Brief>
Down to the last character, transcribe every record.

--------------------

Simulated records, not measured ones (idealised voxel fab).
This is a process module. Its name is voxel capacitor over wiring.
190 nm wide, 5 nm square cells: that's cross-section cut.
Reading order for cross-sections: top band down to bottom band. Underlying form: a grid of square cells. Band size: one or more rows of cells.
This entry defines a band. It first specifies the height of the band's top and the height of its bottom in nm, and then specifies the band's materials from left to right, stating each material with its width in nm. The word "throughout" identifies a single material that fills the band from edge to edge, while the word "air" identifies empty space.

--------------------

Response box>
Simulated records, not measured ones (idealised voxel fab).
This is a process module. Its name is voxel capacitor over wiring.
190 nm wide, 5 nm square cells: that's cross-section cut.
Reading order for cross-sections: top band down to bottom band. Underlying form: a grid of square cells. Band size: one or more rows of cells.
This entry defines a band. It first specifies the height of the band's top and the height of its bottom in nm, and then specifies the band's materials from left to right, stating each material with its width in nm. The word "throughout" identifies a single material that fills the band from edge to edge, while the word "air" identifies empty space.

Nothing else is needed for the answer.